REQUIRED ACTION :: Beginning with the first line, please return the entries exactly through the line that contains "Heads up, the", and leave out all later lines.

RECORD SET ::
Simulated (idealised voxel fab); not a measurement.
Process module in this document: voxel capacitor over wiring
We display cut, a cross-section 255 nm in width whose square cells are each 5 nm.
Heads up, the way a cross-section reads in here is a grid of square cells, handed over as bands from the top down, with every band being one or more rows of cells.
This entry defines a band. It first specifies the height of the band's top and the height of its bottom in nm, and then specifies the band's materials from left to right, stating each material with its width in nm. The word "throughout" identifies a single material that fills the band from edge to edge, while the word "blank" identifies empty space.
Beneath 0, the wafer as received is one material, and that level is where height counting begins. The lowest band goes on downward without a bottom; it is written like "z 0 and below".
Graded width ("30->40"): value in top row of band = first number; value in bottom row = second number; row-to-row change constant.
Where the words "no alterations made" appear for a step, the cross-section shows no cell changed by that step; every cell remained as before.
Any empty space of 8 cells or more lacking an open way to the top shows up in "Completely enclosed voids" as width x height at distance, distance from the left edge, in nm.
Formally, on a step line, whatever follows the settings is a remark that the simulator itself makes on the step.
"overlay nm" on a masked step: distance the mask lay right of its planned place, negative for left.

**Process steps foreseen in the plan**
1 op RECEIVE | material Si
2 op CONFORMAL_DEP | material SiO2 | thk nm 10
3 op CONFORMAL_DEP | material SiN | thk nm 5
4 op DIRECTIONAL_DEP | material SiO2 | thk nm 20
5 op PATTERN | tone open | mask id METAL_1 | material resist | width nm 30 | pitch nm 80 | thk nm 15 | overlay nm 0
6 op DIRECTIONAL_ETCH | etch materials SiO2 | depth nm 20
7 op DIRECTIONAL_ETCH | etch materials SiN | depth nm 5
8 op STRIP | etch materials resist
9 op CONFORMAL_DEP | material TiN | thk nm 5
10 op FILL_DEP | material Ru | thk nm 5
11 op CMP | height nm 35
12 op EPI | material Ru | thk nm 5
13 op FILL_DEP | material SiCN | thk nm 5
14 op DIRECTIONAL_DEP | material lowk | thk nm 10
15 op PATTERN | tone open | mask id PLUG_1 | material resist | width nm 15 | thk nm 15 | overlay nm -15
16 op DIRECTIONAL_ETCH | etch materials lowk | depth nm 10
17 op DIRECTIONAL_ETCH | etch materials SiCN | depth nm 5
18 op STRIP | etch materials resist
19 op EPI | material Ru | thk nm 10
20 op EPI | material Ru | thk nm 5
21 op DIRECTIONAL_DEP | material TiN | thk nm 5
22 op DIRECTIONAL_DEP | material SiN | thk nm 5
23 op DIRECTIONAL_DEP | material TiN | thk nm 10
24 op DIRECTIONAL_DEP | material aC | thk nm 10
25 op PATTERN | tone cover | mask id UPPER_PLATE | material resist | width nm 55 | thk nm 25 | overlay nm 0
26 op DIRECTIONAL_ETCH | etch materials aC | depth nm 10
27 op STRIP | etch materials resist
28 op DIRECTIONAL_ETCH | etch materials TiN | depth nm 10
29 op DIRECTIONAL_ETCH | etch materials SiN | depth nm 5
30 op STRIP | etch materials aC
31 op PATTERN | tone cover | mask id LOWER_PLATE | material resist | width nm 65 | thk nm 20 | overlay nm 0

YOUR RESPONSE ::
Simulated (idealised voxel fab); not a measurement.
Process module in this document: voxel capacitor over wiring
We display cut, a cross-section 255 nm in width whose square cells are each 5 nm.
Heads up, the way a cross-section reads in here is a grid of square cells, handed over as bands from the top down, with every band being one or more rows of cells.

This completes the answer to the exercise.